....................

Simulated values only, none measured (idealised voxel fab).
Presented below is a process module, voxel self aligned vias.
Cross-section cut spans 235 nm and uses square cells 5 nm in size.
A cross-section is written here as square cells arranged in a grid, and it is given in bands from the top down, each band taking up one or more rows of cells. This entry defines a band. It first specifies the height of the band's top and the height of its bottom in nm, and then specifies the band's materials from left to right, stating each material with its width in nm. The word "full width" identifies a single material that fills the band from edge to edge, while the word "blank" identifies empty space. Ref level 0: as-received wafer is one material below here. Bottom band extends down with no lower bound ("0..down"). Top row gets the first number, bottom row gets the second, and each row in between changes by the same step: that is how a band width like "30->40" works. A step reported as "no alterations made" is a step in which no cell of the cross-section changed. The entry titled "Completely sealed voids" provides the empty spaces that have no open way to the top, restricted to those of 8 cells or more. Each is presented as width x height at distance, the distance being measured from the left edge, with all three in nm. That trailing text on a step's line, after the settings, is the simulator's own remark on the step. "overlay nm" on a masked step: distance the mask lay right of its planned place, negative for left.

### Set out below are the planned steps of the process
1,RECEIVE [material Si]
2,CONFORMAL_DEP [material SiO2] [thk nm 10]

....................

* [WORK TASK]: Copy every record once more, exactly as given.

* [EXERCISE RESPONSE]:
Simulated values only, none measured (idealised voxel fab).
Presented below is a process module, voxel self aligned vias.
Cross-section cut spans 235 nm and uses square cells 5 nm in size.
A cross-section is written here as square cells arranged in a grid, and it is given in bands from the top down, each band taking up one or more rows of cells. This entry defines a band. It first specifies the height of the band's top and the height of its bottom in nm, and then specifies the band's materials from left to right, stating each material with its width in nm. The word "full width" identifies a single material that fills the band from edge to edge, while the word "blank" identifies empty space. Ref level 0: as-received wafer is one material below here. Bottom band extends down with no lower bound ("0..down"). Top row gets the first number, bottom row gets the second, and each row in between changes by the same step: that is how a band width like "30->40" works. A step reported as "no alterations made" is a step in which no cell of the cross-section changed. The entry titled "Completely sealed voids" provides the empty spaces that have no open way to the top, restricted to those of 8 cells or more. Each is presented as width x height at distance, the distance being measured from the left edge, with all three in nm. That trailing text on a step's line, after the settings, is the simulator's own remark on the step. "overlay nm" on a masked step: distance the mask lay right of its planned place, negative for left.

### Set out below are the planned steps of the process
1,RECEIVE [material Si]
2,CONFORMAL_DEP [material SiO2] [thk nm 10]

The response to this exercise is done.